DATA SUPPLIED:
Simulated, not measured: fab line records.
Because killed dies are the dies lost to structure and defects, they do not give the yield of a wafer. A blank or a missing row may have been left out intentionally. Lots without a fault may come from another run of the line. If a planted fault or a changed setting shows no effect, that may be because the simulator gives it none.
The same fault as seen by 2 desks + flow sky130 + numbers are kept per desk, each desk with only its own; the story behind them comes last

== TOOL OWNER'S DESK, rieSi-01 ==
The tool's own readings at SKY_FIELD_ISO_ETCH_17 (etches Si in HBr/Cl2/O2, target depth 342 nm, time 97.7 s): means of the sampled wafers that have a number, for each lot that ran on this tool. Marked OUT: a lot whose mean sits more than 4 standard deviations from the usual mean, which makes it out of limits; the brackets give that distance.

ASSIGNMENT:
Reproduce the records above exactly, from the first line to the line that holds "Because killed dies", inclusive, and omit everything after it.

EXERCISE ANSWER:
Simulated, not measured: fab line records.
Because killed dies are the dies lost to structure and defects, they do not give the yield of a wafer. A blank or a missing row may have been left out intentionally. Lots without a fault may come from another run of the line. If a planted fault or a changed setting shows no effect, that may be because the simulator gives it none.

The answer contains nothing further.